# Action item
Reproduce each of the entries that follow, exactly.

--------------------

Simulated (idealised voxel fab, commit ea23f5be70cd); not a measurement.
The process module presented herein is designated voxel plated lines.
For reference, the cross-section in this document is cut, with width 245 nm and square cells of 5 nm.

--------------------

# Response box
Simulated (idealised voxel fab, commit ea23f5be70cd); not a measurement.
The process module presented herein is designated voxel plated lines.
For reference, the cross-section in this document is cut, with width 245 nm and square cells of 5 nm.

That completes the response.